◆ Work task ◆
Reproduce exactly, and only, the lines below from the one containing "simulated micrograph,3284 nm,12.8 nm" through the one containing "0, respectively |".

◆ Provided data ◆
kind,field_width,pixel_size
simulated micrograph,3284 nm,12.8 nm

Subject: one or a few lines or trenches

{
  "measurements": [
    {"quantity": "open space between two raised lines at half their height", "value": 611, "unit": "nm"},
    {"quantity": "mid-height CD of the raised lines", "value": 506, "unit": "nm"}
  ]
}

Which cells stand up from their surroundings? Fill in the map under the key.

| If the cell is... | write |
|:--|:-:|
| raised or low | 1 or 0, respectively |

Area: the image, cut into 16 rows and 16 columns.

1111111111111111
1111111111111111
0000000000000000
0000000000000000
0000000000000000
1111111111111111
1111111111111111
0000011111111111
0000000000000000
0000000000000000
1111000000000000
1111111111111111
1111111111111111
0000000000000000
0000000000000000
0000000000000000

◆ Task output ◆
simulated micrograph,3284 nm,12.8 nm

Subject: one or a few lines or trenches

{
  "measurements": [
    {"quantity": "open space between two raised lines at half their height", "value": 611, "unit": "nm"},
    {"quantity": "mid-height CD of the raised lines", "value": 506, "unit": "nm"}
  ]
}

Which cells stand up from their surroundings? Fill in the map under the key.

| If the cell is... | write |
|:--|:-:|
| raised or low | 1 or 0, respectively |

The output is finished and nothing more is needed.